PROVIDED MATERIAL ->
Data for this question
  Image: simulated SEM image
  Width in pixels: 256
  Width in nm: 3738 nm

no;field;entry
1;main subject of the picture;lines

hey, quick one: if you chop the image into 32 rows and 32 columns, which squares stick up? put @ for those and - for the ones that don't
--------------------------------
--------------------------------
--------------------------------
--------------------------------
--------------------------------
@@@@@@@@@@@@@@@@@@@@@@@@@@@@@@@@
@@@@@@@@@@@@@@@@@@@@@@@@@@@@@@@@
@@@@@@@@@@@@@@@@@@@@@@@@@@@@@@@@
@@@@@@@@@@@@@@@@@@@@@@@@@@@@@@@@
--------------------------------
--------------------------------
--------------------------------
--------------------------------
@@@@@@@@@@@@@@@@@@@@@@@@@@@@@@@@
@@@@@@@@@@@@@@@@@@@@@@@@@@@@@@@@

TASK ITEM -> In the records above, find the line containing "1;main subject of the picture;lines" and restate word for word every line from the first through that one.

ANSWER AREA ->
Data for this question
  Image: simulated SEM image
  Width in pixels: 256
  Width in nm: 3738 nm

no;field;entry
1;main subject of the picture;lines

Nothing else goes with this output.